Work item
In the entries below, find the line with "mean film thickness on the monitor wafer (Å): 541.65" and the line with "Not modelled: film"; give again those lines and every line between them, exactly.

-=-=-

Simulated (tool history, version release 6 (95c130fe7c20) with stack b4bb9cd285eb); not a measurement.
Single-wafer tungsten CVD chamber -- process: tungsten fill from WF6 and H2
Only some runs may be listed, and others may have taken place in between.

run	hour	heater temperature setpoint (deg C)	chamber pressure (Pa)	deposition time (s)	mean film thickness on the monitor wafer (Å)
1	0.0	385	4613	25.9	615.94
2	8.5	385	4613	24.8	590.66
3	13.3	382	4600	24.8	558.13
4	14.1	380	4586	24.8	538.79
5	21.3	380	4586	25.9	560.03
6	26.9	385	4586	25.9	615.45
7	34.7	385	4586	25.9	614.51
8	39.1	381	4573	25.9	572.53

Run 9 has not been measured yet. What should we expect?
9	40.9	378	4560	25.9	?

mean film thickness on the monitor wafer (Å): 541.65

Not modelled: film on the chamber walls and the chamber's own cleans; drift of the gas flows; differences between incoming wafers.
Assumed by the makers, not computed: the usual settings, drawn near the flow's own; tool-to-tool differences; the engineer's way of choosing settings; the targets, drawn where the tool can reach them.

-=-=-

Written solution
mean film thickness on the monitor wafer (Å): 541.65

Not modelled: film on the chamber walls and the chamber's own cleans; drift of the gas flows; differences between incoming wafers.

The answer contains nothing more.